WORK ORDER: From the data below, set down exactly the lines between the one holding "144 EXPOSE: photomask" and the one holding "B: anti-reflective coat 63", inclusive, and no others.

*** DATASET CONTENT Section Begins ***

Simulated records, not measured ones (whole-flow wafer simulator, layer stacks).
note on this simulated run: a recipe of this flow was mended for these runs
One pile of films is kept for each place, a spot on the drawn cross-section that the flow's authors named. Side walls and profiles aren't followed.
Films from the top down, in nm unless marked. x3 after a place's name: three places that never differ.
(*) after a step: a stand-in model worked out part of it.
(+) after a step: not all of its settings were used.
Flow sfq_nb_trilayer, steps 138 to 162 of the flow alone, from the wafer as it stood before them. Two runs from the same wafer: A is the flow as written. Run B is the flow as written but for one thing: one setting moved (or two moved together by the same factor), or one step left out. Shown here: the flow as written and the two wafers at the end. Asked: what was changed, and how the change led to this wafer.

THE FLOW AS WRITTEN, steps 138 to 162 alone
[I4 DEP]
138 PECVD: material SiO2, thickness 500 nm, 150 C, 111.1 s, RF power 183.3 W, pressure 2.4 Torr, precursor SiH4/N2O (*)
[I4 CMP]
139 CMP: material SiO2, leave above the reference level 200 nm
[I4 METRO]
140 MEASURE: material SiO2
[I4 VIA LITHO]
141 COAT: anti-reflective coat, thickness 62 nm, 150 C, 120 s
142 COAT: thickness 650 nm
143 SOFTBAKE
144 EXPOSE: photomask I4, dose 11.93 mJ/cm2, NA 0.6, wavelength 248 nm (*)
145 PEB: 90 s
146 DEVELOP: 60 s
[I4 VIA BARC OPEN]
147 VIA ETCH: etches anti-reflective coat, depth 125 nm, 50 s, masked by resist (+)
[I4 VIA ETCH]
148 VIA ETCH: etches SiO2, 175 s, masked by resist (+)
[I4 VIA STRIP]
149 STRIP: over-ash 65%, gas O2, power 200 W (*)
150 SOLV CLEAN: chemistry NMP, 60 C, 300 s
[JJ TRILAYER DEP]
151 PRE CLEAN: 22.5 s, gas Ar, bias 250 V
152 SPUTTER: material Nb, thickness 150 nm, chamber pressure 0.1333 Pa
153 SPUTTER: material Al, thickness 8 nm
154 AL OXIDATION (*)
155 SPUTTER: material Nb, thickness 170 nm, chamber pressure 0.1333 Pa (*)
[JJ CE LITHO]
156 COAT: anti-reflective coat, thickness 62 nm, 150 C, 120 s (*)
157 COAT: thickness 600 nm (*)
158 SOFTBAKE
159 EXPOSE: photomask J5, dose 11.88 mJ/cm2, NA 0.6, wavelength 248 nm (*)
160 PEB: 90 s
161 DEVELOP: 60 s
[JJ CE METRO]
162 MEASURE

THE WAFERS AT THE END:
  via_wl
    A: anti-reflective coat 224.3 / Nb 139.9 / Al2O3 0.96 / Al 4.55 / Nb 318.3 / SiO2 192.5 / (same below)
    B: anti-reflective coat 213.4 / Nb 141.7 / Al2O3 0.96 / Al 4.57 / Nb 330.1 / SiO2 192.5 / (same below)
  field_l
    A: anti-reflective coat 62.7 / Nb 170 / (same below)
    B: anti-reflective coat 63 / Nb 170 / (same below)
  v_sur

*** DATASET CONTENT Section Ends ***

YOUR RESPONSE:
144 EXPOSE: photomask I4, dose 11.93 mJ/cm2, NA 0.6, wavelength 248 nm (*)
145 PEB: 90 s
146 DEVELOP: 60 s
[I4 VIA BARC OPEN]
147 VIA ETCH: etches anti-reflective coat, depth 125 nm, 50 s, masked by resist (+)
[I4 VIA ETCH]
148 VIA ETCH: etches SiO2, 175 s, masked by resist (+)
[I4 VIA STRIP]
149 STRIP: over-ash 65%, gas O2, power 200 W (*)
150 SOLV CLEAN: chemistry NMP, 60 C, 300 s
[JJ TRILAYER DEP]
151 PRE CLEAN: 22.5 s, gas Ar, bias 250 V
152 SPUTTER: material Nb, thickness 150 nm, chamber pressure 0.1333 Pa
153 SPUTTER: material Al, thickness 8 nm
154 AL OXIDATION (*)
155 SPUTTER: material Nb, thickness 170 nm, chamber pressure 0.1333 Pa (*)
[JJ CE LITHO]
156 COAT: anti-reflective coat, thickness 62 nm, 150 C, 120 s (*)
157 COAT: thickness 600 nm (*)
158 SOFTBAKE
159 EXPOSE: photomask J5, dose 11.88 mJ/cm2, NA 0.6, wavelength 248 nm (*)
160 PEB: 90 s
161 DEVELOP: 60 s
[JJ CE METRO]
162 MEASURE

THE WAFERS AT THE END:
  via_wl
    A: anti-reflective coat 224.3 / Nb 139.9 / Al2O3 0.96 / Al 4.55 / Nb 318.3 / SiO2 192.5 / (same below)
    B: anti-reflective coat 213.4 / Nb 141.7 / Al2O3 0.96 / Al 4.57 / Nb 330.1 / SiO2 192.5 / (same below)
  field_l
    A: anti-reflective coat 62.7 / Nb 170 / (same below)
    B: anti-reflective coat 63 / Nb 170 / (same below)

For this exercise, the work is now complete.